___ SUPPLIED MATERIAL
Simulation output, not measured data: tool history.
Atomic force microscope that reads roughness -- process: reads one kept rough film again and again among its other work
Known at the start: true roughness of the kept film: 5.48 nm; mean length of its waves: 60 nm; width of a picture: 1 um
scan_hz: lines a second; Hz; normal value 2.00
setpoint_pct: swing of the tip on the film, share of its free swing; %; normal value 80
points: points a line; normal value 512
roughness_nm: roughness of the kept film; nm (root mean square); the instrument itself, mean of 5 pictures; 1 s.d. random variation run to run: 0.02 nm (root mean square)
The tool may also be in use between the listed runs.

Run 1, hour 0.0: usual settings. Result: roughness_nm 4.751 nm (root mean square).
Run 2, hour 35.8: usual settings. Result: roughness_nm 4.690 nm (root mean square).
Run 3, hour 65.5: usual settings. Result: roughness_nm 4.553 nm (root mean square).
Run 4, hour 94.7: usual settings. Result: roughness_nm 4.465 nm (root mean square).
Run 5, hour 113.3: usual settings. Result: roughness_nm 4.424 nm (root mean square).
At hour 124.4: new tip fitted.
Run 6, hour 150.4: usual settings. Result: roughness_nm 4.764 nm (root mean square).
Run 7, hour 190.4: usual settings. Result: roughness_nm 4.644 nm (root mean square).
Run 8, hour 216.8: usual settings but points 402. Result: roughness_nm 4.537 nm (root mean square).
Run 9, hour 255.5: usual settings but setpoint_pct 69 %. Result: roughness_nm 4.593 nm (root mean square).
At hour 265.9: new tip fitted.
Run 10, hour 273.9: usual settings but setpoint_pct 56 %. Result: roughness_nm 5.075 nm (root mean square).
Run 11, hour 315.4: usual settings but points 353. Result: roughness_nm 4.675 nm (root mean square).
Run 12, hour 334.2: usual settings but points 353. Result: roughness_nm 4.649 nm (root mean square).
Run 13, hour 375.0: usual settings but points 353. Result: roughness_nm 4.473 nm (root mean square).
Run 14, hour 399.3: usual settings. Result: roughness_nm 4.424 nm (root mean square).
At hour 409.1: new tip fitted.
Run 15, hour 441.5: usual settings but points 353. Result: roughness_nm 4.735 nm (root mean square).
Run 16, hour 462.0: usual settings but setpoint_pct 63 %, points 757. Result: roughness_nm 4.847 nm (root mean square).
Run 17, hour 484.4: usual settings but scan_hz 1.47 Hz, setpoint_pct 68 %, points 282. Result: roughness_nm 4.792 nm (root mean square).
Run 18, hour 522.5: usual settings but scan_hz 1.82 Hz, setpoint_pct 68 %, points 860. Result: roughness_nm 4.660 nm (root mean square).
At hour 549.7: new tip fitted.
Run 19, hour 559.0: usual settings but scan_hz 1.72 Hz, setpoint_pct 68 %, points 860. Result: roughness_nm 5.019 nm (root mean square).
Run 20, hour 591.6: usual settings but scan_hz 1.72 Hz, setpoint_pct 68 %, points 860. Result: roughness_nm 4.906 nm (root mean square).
______

:: ASSIGNED TASK ::
Copy out, word for word, the part of the entries above that begins at the line with "setpoint_pct: swing of" and ends at the line with "The tool may", including both.

:: RESPONSE ::
setpoint_pct: swing of the tip on the film, share of its free swing; %; normal value 80
points: points a line; normal value 512
roughness_nm: roughness of the kept film; nm (root mean square); the instrument itself, mean of 5 pictures; 1 s.d. random variation run to run: 0.02 nm (root mean square)
The tool may also be in use between the listed runs.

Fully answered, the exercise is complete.